◇ ◇ ◇
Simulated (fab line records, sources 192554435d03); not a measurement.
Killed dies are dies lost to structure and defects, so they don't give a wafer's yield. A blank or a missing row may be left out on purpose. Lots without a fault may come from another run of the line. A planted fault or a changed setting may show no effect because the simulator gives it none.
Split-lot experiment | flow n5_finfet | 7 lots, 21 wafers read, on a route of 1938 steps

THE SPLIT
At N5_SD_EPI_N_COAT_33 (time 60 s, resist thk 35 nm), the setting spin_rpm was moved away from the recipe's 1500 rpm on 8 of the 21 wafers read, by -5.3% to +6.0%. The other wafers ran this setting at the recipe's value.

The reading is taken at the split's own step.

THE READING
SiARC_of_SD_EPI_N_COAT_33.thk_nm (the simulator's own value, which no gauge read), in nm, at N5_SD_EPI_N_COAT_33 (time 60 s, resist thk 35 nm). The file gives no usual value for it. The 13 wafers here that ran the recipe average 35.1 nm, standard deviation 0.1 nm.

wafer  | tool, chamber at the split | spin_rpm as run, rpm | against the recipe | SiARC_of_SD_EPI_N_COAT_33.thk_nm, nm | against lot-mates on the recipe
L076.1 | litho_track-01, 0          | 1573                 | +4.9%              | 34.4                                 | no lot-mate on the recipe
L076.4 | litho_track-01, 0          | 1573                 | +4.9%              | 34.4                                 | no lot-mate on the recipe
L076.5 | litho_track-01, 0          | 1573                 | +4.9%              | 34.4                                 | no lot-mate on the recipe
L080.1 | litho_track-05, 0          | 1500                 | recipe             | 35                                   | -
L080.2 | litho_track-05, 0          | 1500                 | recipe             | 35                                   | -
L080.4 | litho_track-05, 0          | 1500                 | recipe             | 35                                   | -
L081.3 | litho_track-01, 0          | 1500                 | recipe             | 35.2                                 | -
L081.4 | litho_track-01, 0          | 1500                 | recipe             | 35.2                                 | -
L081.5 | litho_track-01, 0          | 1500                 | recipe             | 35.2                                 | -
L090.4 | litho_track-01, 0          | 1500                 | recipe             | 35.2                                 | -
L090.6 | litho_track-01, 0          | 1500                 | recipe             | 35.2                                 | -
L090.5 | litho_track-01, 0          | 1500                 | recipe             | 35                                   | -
◇ ◇ ◇

→ **Requirement**: Every line from the top of the material above through the line holding "L080.1 | litho_track-05, 0" should be reproduced word for word, and nothing beyond it.

→ **Response box**:
Simulated (fab line records, sources 192554435d03); not a measurement.
Killed dies are dies lost to structure and defects, so they don't give a wafer's yield. A blank or a missing row may be left out on purpose. Lots without a fault may come from another run of the line. A planted fault or a changed setting may show no effect because the simulator gives it none.
Split-lot experiment | flow n5_finfet | 7 lots, 21 wafers read, on a route of 1938 steps

THE SPLIT
At N5_SD_EPI_N_COAT_33 (time 60 s, resist thk 35 nm), the setting spin_rpm was moved away from the recipe's 1500 rpm on 8 of the 21 wafers read, by -5.3% to +6.0%. The other wafers ran this setting at the recipe's value.

The reading is taken at the split's own step.

THE READING
SiARC_of_SD_EPI_N_COAT_33.thk_nm (the simulator's own value, which no gauge read), in nm, at N5_SD_EPI_N_COAT_33 (time 60 s, resist thk 35 nm). The file gives no usual value for it. The 13 wafers here that ran the recipe average 35.1 nm, standard deviation 0.1 nm.

wafer  | tool, chamber at the split | spin_rpm as run, rpm | against the recipe | SiARC_of_SD_EPI_N_COAT_33.thk_nm, nm | against lot-mates on the recipe
L076.1 | litho_track-01, 0          | 1573                 | +4.9%              | 34.4                                 | no lot-mate on the recipe
L076.4 | litho_track-01, 0          | 1573                 | +4.9%              | 34.4                                 | no lot-mate on the recipe
L076.5 | litho_track-01, 0          | 1573                 | +4.9%              | 34.4                                 | no lot-mate on the recipe
L080.1 | litho_track-05, 0          | 1500                 | recipe             | 35                                   | -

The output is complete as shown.